> **LISTED ENTRIES**:
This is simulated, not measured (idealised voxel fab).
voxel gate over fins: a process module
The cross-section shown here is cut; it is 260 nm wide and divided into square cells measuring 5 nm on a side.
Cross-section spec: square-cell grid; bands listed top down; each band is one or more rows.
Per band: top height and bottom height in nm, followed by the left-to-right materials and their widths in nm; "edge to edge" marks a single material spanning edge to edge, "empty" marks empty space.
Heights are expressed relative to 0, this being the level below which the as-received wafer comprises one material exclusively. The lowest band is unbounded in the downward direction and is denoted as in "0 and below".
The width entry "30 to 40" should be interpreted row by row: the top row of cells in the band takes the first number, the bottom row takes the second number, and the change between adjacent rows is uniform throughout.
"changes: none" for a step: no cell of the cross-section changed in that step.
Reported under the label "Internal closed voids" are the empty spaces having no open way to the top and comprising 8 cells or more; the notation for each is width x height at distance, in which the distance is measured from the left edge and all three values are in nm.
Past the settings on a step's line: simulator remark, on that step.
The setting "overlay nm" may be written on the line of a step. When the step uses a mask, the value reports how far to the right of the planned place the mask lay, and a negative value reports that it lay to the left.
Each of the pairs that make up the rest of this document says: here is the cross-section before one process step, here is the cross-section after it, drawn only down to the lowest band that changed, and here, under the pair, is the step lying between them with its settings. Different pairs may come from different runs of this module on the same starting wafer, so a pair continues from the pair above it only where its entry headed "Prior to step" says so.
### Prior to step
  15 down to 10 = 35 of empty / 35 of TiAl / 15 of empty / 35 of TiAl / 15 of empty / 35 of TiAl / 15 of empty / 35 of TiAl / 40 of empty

> **ACTION ITEM**: Every record should be given again without alteration.

> **EXERCISE SOLUTION**:
This is simulated, not measured (idealised voxel fab).
voxel gate over fins: a process module
The cross-section shown here is cut; it is 260 nm wide and divided into square cells measuring 5 nm on a side.
Cross-section spec: square-cell grid; bands listed top down; each band is one or more rows.
Per band: top height and bottom height in nm, followed by the left-to-right materials and their widths in nm; "edge to edge" marks a single material spanning edge to edge, "empty" marks empty space.
Heights are expressed relative to 0, this being the level below which the as-received wafer comprises one material exclusively. The lowest band is unbounded in the downward direction and is denoted as in "0 and below".
The width entry "30 to 40" should be interpreted row by row: the top row of cells in the band takes the first number, the bottom row takes the second number, and the change between adjacent rows is uniform throughout.
"changes: none" for a step: no cell of the cross-section changed in that step.
Reported under the label "Internal closed voids" are the empty spaces having no open way to the top and comprising 8 cells or more; the notation for each is width x height at distance, in which the distance is measured from the left edge and all three values are in nm.
Past the settings on a step's line: simulator remark, on that step.
The setting "overlay nm" may be written on the line of a step. When the step uses a mask, the value reports how far to the right of the planned place the mask lay, and a negative value reports that it lay to the left.
Each of the pairs that make up the rest of this document says: here is the cross-section before one process step, here is the cross-section after it, drawn only down to the lowest band that changed, and here, under the pair, is the step lying between them with its settings. Different pairs may come from different runs of this module on the same starting wafer, so a pair continues from the pair above it only where its entry headed "Prior to step" says so.
### Prior to step
  15 down to 10 = 35 of empty / 35 of TiAl / 15 of empty / 35 of TiAl / 15 of empty / 35 of TiAl / 15 of empty / 35 of TiAl / 40 of empty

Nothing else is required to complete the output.